- ACTION ITEM -
Print the lines that run from the line with "Log of one tool: spin" to the line with "P1: etch of", keeping both end lines, exactly as they appear in the entries below, and nothing else.

- DATA FOR ANALYSIS -
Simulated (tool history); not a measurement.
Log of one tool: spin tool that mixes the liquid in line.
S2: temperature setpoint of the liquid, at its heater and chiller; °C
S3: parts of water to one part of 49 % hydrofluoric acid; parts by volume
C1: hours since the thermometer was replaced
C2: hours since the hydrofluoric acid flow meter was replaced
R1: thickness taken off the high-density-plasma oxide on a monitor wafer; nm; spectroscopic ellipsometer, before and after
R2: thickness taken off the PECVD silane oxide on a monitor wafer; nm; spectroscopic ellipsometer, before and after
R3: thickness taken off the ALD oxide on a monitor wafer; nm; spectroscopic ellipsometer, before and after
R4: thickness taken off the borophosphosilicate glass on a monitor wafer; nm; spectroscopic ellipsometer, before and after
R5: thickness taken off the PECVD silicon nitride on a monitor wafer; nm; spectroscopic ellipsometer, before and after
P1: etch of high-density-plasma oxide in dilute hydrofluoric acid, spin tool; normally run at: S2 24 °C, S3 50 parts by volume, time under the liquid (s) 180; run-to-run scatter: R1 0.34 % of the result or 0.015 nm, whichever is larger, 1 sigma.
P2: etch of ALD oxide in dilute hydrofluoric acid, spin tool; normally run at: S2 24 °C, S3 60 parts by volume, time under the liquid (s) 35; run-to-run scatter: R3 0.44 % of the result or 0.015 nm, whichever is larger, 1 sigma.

- WRITTEN SOLUTION -
Log of one tool: spin tool that mixes the liquid in line.
S2: temperature setpoint of the liquid, at its heater and chiller; °C
S3: parts of water to one part of 49 % hydrofluoric acid; parts by volume
C1: hours since the thermometer was replaced
C2: hours since the hydrofluoric acid flow meter was replaced
R1: thickness taken off the high-density-plasma oxide on a monitor wafer; nm; spectroscopic ellipsometer, before and after
R2: thickness taken off the PECVD silane oxide on a monitor wafer; nm; spectroscopic ellipsometer, before and after
R3: thickness taken off the ALD oxide on a monitor wafer; nm; spectroscopic ellipsometer, before and after
R4: thickness taken off the borophosphosilicate glass on a monitor wafer; nm; spectroscopic ellipsometer, before and after
R5: thickness taken off the PECVD silicon nitride on a monitor wafer; nm; spectroscopic ellipsometer, before and after
P1: etch of high-density-plasma oxide in dilute hydrofluoric acid, spin tool; normally run at: S2 24 °C, S3 50 parts by volume, time under the liquid (s) 180; run-to-run scatter: R1 0.34 % of the result or 0.015 nm, whichever is larger, 1 sigma.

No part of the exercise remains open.